[DATA PROVIDED — start]
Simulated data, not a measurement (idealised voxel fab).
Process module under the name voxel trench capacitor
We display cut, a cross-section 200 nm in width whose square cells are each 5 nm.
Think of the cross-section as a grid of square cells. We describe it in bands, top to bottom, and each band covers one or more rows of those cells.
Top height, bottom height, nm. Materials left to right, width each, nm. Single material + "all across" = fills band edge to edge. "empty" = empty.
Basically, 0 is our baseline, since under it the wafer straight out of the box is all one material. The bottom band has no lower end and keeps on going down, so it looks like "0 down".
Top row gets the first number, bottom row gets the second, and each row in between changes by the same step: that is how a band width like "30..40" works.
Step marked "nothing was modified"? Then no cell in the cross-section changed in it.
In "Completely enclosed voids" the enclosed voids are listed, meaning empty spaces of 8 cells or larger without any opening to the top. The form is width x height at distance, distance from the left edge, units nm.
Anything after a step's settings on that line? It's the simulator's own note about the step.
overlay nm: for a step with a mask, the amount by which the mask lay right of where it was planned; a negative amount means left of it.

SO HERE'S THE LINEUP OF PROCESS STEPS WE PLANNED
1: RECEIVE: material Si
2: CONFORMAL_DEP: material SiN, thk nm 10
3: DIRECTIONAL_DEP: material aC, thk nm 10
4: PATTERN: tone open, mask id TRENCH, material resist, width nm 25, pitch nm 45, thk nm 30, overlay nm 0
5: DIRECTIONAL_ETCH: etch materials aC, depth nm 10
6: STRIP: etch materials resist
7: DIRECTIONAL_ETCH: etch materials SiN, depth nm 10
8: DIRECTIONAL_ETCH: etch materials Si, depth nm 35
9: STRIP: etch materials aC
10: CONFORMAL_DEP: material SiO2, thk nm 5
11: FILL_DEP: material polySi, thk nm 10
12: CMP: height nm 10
[DATA PROVIDED — finish]

> **WORK REQUEST**
Print, unaltered, every line from the beginning of the material down to the line with "We display cut, a".

> **WRITTEN ANSWER**
Simulated data, not a measurement (idealised voxel fab).
Process module under the name voxel trench capacitor
We display cut, a cross-section 200 nm in width whose square cells are each 5 nm.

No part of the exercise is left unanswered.